• WORK REQUEST: Please repeat every line below exactly, from the first to the last.

• PROVIDED INFORMATION:
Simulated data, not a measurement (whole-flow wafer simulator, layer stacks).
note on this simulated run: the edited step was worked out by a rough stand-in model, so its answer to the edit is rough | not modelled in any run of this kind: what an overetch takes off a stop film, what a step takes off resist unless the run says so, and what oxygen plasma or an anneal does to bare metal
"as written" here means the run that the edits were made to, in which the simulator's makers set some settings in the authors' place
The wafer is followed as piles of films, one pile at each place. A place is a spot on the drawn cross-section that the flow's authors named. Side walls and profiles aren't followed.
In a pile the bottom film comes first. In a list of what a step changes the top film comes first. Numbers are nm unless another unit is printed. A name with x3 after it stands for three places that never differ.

• RESPONSE AREA:
Simulated data, not a measurement (whole-flow wafer simulator, layer stacks).
note on this simulated run: the edited step was worked out by a rough stand-in model, so its answer to the edit is rough | not modelled in any run of this kind: what an overetch takes off a stop film, what a step takes off resist unless the run says so, and what oxygen plasma or an anneal does to bare metal
"as written" here means the run that the edits were made to, in which the simulator's makers set some settings in the authors' place
The wafer is followed as piles of films, one pile at each place. A place is a spot on the drawn cross-section that the flow's authors named. Side walls and profiles aren't followed.
In a pile the bottom film comes first. In a list of what a step changes the top film comes first. Numbers are nm unless another unit is printed. A name with x3 after it stands for three places that never differ.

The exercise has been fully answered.